» **Brief**
Repeat exactly the lines from the first line of the records through the line containing "Basically the band", and nothing more.

» **Exercise data**
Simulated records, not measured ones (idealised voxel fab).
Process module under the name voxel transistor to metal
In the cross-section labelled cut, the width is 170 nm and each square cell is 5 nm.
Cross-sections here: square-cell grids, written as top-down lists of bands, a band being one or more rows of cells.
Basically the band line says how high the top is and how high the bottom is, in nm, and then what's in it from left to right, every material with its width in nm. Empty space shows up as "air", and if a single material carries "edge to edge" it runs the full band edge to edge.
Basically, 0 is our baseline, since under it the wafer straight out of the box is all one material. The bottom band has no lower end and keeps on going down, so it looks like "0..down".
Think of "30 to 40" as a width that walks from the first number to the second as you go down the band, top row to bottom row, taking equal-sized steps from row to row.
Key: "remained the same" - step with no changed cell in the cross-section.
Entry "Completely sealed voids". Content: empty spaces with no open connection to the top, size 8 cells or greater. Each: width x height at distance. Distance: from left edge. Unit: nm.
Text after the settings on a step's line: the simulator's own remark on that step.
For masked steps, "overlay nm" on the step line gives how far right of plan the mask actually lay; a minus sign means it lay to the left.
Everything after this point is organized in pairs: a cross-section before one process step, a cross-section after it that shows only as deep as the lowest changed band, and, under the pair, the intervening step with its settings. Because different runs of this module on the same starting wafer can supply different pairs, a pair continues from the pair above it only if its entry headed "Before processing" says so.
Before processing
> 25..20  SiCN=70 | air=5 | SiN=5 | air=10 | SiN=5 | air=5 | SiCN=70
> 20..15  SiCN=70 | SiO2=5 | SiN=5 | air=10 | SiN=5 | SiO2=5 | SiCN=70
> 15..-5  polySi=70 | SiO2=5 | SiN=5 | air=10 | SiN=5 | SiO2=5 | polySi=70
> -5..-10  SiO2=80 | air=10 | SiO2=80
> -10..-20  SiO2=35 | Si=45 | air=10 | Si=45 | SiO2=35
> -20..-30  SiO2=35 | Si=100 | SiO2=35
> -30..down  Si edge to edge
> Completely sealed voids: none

» **Written answer**
Simulated records, not measured ones (idealised voxel fab).
Process module under the name voxel transistor to metal
In the cross-section labelled cut, the width is 170 nm and each square cell is 5 nm.
Cross-sections here: square-cell grids, written as top-down lists of bands, a band being one or more rows of cells.
Basically the band line says how high the top is and how high the bottom is, in nm, and then what's in it from left to right, every material with its width in nm. Empty space shows up as "air", and if a single material carries "edge to edge" it runs the full band edge to edge.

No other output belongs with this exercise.